WORK ITEM: Each line of the data has to be transcribed exactly.

---*---
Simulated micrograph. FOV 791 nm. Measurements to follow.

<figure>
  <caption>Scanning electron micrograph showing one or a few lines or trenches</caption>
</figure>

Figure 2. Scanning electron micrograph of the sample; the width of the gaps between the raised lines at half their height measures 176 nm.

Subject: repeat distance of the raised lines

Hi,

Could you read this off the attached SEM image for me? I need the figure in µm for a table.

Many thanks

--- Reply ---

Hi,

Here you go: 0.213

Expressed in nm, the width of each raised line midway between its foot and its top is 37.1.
---*---

PROBLEM SOLUTION:
Simulated micrograph. FOV 791 nm. Measurements to follow.

<figure>
  <caption>Scanning electron micrograph showing one or a few lines or trenches</caption>
</figure>

Figure 2. Scanning electron micrograph of the sample; the width of the gaps between the raised lines at half their height measures 176 nm.

Subject: repeat distance of the raised lines

Hi,

Could you read this off the attached SEM image for me? I need the figure in µm for a table.

Many thanks

--- Reply ---

Hi,

Here you go: 0.213

Expressed in nm, the width of each raised line midway between its foot and its top is 37.1.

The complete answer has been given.